**Assignment**
Please transcribe the data that follows, keeping every line exact.

(Information shown Opens)

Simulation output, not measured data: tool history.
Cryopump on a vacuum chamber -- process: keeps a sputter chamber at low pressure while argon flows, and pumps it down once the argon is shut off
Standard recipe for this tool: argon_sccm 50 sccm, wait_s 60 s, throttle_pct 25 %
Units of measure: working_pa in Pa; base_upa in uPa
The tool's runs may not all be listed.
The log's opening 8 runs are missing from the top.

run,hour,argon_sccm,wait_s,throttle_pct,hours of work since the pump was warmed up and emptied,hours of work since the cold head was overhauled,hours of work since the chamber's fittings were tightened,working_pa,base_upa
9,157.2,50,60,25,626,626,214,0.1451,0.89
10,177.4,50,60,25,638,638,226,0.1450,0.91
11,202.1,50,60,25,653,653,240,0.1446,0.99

(Information shown Closes)

**Task answer**
Simulation output, not measured data: tool history.
Cryopump on a vacuum chamber -- process: keeps a sputter chamber at low pressure while argon flows, and pumps it down once the argon is shut off
Standard recipe for this tool: argon_sccm 50 sccm, wait_s 60 s, throttle_pct 25 %
Units of measure: working_pa in Pa; base_upa in uPa
The tool's runs may not all be listed.
The log's opening 8 runs are missing from the top.

run,hour,argon_sccm,wait_s,throttle_pct,hours of work since the pump was warmed up and emptied,hours of work since the cold head was overhauled,hours of work since the chamber's fittings were tightened,working_pa,base_upa
9,157.2,50,60,25,626,626,214,0.1451,0.89
10,177.4,50,60,25,638,638,226,0.1450,0.91
11,202.1,50,60,25,653,653,240,0.1446,0.99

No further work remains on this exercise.